* [Requirement]
The lines from the top of the data down to the line with "step 61, IMPLANT" should be repeated exactly, both ends included.

[Exercise data Boundary: Start]

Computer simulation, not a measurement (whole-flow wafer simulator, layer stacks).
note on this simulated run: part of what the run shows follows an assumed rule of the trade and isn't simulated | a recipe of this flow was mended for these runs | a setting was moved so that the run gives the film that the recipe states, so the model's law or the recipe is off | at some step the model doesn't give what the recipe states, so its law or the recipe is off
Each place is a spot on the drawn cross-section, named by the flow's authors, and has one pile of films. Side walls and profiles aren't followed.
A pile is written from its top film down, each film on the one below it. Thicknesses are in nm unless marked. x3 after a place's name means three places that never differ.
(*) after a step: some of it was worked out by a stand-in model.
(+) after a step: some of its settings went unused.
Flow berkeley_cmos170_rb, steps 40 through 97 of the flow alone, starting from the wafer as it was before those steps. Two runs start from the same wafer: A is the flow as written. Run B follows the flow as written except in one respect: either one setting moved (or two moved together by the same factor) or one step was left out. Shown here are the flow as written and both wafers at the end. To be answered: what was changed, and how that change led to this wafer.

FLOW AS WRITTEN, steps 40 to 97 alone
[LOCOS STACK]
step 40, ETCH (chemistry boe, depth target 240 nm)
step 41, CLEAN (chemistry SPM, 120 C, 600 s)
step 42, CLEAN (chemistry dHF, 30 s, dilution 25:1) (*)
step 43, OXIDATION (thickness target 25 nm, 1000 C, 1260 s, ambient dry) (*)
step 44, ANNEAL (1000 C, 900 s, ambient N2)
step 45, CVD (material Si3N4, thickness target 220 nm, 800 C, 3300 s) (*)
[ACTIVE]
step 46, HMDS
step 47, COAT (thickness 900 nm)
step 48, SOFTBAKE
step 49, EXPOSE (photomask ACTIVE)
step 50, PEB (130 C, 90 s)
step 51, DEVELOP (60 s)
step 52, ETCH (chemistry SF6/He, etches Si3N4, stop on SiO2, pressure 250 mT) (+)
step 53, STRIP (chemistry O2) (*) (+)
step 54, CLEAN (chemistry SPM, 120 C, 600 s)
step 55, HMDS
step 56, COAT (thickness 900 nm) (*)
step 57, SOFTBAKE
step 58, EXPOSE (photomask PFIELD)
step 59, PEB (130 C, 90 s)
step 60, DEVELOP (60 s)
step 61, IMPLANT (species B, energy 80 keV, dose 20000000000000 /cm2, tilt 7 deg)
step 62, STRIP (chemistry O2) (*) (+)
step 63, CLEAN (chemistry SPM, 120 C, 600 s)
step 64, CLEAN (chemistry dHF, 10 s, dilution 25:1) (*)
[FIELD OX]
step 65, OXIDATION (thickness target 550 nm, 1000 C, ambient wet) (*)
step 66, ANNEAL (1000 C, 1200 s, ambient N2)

[Exercise data Boundary: End]

* [Exercise output]
Computer simulation, not a measurement (whole-flow wafer simulator, layer stacks).
note on this simulated run: part of what the run shows follows an assumed rule of the trade and isn't simulated | a recipe of this flow was mended for these runs | a setting was moved so that the run gives the film that the recipe states, so the model's law or the recipe is off | at some step the model doesn't give what the recipe states, so its law or the recipe is off
Each place is a spot on the drawn cross-section, named by the flow's authors, and has one pile of films. Side walls and profiles aren't followed.
A pile is written from its top film down, each film on the one below it. Thicknesses are in nm unless marked. x3 after a place's name means three places that never differ.
(*) after a step: some of it was worked out by a stand-in model.
(+) after a step: some of its settings went unused.
Flow berkeley_cmos170_rb, steps 40 through 97 of the flow alone, starting from the wafer as it was before those steps. Two runs start from the same wafer: A is the flow as written. Run B follows the flow as written except in one respect: either one setting moved (or two moved together by the same factor) or one step was left out. Shown here are the flow as written and both wafers at the end. To be answered: what was changed, and how that change led to this wafer.

FLOW AS WRITTEN, steps 40 to 97 alone
[LOCOS STACK]
step 40, ETCH (chemistry boe, depth target 240 nm)
step 41, CLEAN (chemistry SPM, 120 C, 600 s)
step 42, CLEAN (chemistry dHF, 30 s, dilution 25:1) (*)
step 43, OXIDATION (thickness target 25 nm, 1000 C, 1260 s, ambient dry) (*)
step 44, ANNEAL (1000 C, 900 s, ambient N2)
step 45, CVD (material Si3N4, thickness target 220 nm, 800 C, 3300 s) (*)
[ACTIVE]
step 46, HMDS
step 47, COAT (thickness 900 nm)
step 48, SOFTBAKE
step 49, EXPOSE (photomask ACTIVE)
step 50, PEB (130 C, 90 s)
step 51, DEVELOP (60 s)
step 52, ETCH (chemistry SF6/He, etches Si3N4, stop on SiO2, pressure 250 mT) (+)
step 53, STRIP (chemistry O2) (*) (+)
step 54, CLEAN (chemistry SPM, 120 C, 600 s)
step 55, HMDS
step 56, COAT (thickness 900 nm) (*)
step 57, SOFTBAKE
step 58, EXPOSE (photomask PFIELD)
step 59, PEB (130 C, 90 s)
step 60, DEVELOP (60 s)
step 61, IMPLANT (species B, energy 80 keV, dose 20000000000000 /cm2, tilt 7 deg)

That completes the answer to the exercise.